Raw data Start Marker

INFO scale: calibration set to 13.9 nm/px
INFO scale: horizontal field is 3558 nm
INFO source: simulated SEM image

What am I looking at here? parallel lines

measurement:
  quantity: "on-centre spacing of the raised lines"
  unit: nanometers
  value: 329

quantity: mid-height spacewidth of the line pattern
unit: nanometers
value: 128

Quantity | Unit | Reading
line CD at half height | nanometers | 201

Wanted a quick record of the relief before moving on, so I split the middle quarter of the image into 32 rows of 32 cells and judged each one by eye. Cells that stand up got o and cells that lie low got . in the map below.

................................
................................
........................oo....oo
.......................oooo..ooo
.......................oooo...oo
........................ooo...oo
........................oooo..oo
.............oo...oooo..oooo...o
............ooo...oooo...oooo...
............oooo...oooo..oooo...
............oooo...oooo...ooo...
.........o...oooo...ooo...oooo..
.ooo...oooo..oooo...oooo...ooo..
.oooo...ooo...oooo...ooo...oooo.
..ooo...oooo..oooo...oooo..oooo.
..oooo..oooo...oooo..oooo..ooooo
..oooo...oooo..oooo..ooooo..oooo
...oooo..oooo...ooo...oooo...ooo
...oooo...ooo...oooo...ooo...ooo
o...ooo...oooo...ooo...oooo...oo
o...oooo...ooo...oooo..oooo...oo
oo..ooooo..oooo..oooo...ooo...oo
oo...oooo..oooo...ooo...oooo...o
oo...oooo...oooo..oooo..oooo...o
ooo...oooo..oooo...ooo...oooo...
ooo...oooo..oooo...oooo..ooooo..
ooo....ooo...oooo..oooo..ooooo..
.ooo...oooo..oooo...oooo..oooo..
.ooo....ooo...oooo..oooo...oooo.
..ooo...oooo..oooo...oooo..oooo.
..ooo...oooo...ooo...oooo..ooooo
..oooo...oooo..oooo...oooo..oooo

Raw data End Marker

Brief: Nothing but an exact copy of the lines from the first one above through the line holding "line CD at half height | nanometers | 201" should be returned.

Problem solution:
INFO scale: calibration set to 13.9 nm/px
INFO scale: horizontal field is 3558 nm
INFO source: simulated SEM image

What am I looking at here? parallel lines

measurement:
  quantity: "on-centre spacing of the raised lines"
  unit: nanometers
  value: 329

quantity: mid-height spacewidth of the line pattern
unit: nanometers
value: 128

Quantity | Unit | Reading
line CD at half height | nanometers | 201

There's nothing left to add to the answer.